(Study material Opens)

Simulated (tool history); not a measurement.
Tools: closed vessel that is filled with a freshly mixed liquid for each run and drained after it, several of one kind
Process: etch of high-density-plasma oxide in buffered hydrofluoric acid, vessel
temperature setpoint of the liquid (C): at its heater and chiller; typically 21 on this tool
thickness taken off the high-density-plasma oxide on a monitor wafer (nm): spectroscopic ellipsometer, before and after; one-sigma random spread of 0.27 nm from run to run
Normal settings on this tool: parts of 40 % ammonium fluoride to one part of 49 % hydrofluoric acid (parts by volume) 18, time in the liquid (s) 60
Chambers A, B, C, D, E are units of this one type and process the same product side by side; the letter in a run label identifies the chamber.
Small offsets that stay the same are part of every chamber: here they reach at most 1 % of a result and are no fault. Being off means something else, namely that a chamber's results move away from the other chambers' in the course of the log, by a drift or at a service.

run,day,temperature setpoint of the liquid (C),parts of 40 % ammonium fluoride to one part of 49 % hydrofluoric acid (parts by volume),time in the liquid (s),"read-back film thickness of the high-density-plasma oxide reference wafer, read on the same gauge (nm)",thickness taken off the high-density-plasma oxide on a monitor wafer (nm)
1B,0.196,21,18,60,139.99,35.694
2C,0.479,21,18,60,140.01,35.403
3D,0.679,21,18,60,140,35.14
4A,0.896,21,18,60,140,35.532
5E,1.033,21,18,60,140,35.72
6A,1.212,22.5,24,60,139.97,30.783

(Study material Closes)

Beginning with the line containing "from run to run" and ending with the line containing "1B,0.196,21,18,60,139.99,35.694", extract those lines exactly from the listing above, and only those.

(Exercise output):
thickness taken off the high-density-plasma oxide on a monitor wafer (nm): spectroscopic ellipsometer, before and after; one-sigma random spread of 0.27 nm from run to run
Normal settings on this tool: parts of 40 % ammonium fluoride to one part of 49 % hydrofluoric acid (parts by volume) 18, time in the liquid (s) 60
Chambers A, B, C, D, E are units of this one type and process the same product side by side; the letter in a run label identifies the chamber.
Small offsets that stay the same are part of every chamber: here they reach at most 1 % of a result and are no fault. Being off means something else, namely that a chamber's results move away from the other chambers' in the course of the log, by a drift or at a service.

run,day,temperature setpoint of the liquid (C),parts of 40 % ammonium fluoride to one part of 49 % hydrofluoric acid (parts by volume),time in the liquid (s),"read-back film thickness of the high-density-plasma oxide reference wafer, read on the same gauge (nm)",thickness taken off the high-density-plasma oxide on a monitor wafer (nm)
1B,0.196,21,18,60,139.99,35.694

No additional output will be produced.